Segment Start: MATERIAL SUPPLIED

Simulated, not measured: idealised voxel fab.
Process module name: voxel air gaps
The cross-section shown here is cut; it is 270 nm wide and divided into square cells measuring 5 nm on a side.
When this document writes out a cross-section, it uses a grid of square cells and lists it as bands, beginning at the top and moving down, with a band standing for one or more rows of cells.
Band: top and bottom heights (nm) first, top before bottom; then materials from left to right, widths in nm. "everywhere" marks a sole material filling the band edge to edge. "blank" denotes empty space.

Segment End: MATERIAL SUPPLIED

_WORK TASK_
Return the listing above word for word.

_SOLUTION_
Simulated, not measured: idealised voxel fab.
Process module name: voxel air gaps
The cross-section shown here is cut; it is 270 nm wide and divided into square cells measuring 5 nm on a side.
When this document writes out a cross-section, it uses a grid of square cells and lists it as bands, beginning at the top and moving down, with a band standing for one or more rows of cells.
Band: top and bottom heights (nm) first, top before bottom; then materials from left to right, widths in nm. "everywhere" marks a sole material filling the band edge to edge. "blank" denotes empty space.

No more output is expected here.